**ASSIGNMENT:**
Up to and including the line that contains "A wafer's yield", reproduce every line exactly, beginning with the first line below.

**DATA RECORDS:**
-.-.-

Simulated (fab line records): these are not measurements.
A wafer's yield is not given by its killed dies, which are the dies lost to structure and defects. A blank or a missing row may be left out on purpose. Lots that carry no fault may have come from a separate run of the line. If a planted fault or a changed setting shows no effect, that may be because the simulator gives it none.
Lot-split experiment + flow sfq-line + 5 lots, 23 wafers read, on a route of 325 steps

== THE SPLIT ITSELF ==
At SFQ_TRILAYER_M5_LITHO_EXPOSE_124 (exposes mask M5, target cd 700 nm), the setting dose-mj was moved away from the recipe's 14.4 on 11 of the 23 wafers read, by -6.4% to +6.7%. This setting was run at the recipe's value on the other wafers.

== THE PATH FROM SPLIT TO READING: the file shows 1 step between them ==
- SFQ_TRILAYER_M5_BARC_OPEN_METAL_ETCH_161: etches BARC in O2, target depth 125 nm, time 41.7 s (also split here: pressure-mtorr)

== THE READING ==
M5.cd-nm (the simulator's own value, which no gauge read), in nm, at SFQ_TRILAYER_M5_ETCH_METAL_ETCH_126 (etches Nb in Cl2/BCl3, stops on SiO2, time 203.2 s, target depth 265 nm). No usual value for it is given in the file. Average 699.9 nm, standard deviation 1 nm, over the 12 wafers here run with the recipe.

-.-.-

**ANSWER BOX:**
Simulated (fab line records): these are not measurements.
A wafer's yield is not given by its killed dies, which are the dies lost to structure and defects. A blank or a missing row may be left out on purpose. Lots that carry no fault may have come from a separate run of the line. If a planted fault or a changed setting shows no effect, that may be because the simulator gives it none.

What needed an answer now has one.